┄┄┄┄┄┄┄┄┄┄┄┄┄┄┄┄┄┄┄┄

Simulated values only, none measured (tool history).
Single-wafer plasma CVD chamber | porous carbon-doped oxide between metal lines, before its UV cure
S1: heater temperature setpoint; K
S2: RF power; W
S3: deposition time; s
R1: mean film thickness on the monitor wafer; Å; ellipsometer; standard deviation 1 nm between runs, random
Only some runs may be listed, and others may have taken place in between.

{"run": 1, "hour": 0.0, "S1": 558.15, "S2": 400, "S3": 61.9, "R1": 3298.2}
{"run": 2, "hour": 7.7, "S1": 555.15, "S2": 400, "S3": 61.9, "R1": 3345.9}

┄┄┄┄┄┄┄┄┄┄┄┄┄┄┄┄┄┄┄┄

→ **ACTION ITEM**
Nothing in the listing should be left out; repeat it exactly.

→ **EXERCISE OUTPUT**
Simulated values only, none measured (tool history).
Single-wafer plasma CVD chamber | porous carbon-doped oxide between metal lines, before its UV cure
S1: heater temperature setpoint; K
S2: RF power; W
S3: deposition time; s
R1: mean film thickness on the monitor wafer; Å; ellipsometer; standard deviation 1 nm between runs, random
Only some runs may be listed, and others may have taken place in between.

{"run": 1, "hour": 0.0, "S1": 558.15, "S2": 400, "S3": 61.9, "R1": 3298.2}
{"run": 2, "hour": 7.7, "S1": 555.15, "S2": 400, "S3": 61.9, "R1": 3345.9}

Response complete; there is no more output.